<<<<

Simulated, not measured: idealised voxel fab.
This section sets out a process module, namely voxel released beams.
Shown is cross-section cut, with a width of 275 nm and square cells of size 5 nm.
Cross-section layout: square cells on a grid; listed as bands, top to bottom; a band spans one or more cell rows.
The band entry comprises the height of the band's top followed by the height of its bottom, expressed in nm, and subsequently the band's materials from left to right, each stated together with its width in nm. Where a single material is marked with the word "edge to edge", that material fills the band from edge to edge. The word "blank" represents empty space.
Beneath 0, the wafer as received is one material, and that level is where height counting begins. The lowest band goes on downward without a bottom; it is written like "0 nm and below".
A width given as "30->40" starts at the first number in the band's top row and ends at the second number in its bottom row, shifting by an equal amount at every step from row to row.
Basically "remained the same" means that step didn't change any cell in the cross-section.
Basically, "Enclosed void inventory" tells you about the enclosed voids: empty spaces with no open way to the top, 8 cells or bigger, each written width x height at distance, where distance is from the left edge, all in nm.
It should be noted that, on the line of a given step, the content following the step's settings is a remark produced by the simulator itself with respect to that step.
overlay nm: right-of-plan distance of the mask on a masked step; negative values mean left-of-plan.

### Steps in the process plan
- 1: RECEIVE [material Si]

>>>>

## REQUIREMENT
Output each entry once again, exactly as shown above.

## WRITTEN SOLUTION
Simulated, not measured: idealised voxel fab.
This section sets out a process module, namely voxel released beams.
Shown is cross-section cut, with a width of 275 nm and square cells of size 5 nm.
Cross-section layout: square cells on a grid; listed as bands, top to bottom; a band spans one or more cell rows.
The band entry comprises the height of the band's top followed by the height of its bottom, expressed in nm, and subsequently the band's materials from left to right, each stated together with its width in nm. Where a single material is marked with the word "edge to edge", that material fills the band from edge to edge. The word "blank" represents empty space.
Beneath 0, the wafer as received is one material, and that level is where height counting begins. The lowest band goes on downward without a bottom; it is written like "0 nm and below".
A width given as "30->40" starts at the first number in the band's top row and ends at the second number in its bottom row, shifting by an equal amount at every step from row to row.
Basically "remained the same" means that step didn't change any cell in the cross-section.
Basically, "Enclosed void inventory" tells you about the enclosed voids: empty spaces with no open way to the top, 8 cells or bigger, each written width x height at distance, where distance is from the left edge, all in nm.
It should be noted that, on the line of a given step, the content following the step's settings is a remark produced by the simulator itself with respect to that step.
overlay nm: right-of-plan distance of the mask on a masked step; negative values mean left-of-plan.

### Steps in the process plan
- 1: RECEIVE [material Si]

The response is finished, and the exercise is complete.